Output must match the data below exactly from its first line through the line that contains "C1: wafers polished on this pad", with no other line.

-- DATASET CONTENT follows --
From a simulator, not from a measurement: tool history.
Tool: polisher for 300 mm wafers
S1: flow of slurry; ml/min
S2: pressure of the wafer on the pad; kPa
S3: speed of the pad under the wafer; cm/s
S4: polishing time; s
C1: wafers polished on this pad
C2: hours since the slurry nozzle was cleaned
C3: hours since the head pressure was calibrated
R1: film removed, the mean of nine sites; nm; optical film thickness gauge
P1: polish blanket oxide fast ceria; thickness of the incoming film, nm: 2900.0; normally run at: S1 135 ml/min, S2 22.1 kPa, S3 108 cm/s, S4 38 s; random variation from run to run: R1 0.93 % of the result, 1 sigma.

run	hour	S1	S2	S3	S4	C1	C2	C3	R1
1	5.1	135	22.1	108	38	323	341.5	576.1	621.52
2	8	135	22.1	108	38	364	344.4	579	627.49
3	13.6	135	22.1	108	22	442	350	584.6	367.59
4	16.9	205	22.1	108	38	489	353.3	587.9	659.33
-- DATASET CONTENT concluded --

• RESULT:
From a simulator, not from a measurement: tool history.
Tool: polisher for 300 mm wafers
S1: flow of slurry; ml/min
S2: pressure of the wafer on the pad; kPa
S3: speed of the pad under the wafer; cm/s
S4: polishing time; s
C1: wafers polished on this pad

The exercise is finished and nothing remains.